- Data provided
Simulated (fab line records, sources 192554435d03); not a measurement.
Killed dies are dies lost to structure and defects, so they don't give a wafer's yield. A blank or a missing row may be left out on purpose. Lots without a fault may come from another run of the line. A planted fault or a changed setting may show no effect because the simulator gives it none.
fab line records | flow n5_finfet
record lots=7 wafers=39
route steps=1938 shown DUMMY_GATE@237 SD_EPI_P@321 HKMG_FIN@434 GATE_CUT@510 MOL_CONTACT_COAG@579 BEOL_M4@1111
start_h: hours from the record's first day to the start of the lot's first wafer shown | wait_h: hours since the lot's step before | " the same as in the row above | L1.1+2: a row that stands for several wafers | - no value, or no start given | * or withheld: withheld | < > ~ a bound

- Action item
Write the entries out once more, exactly as given.

- Your response
Simulated (fab line records, sources 192554435d03); not a measurement.
Killed dies are dies lost to structure and defects, so they don't give a wafer's yield. A blank or a missing row may be left out on purpose. Lots without a fault may come from another run of the line. A planted fault or a changed setting may show no effect because the simulator gives it none.
fab line records | flow n5_finfet
record lots=7 wafers=39
route steps=1938 shown DUMMY_GATE@237 SD_EPI_P@321 HKMG_FIN@434 GATE_CUT@510 MOL_CONTACT_COAG@579 BEOL_M4@1111
start_h: hours from the record's first day to the start of the lot's first wafer shown | wait_h: hours since the lot's step before | " the same as in the row above | L1.1+2: a row that stands for several wafers | - no value, or no start given | * or withheld: withheld | < > ~ a bound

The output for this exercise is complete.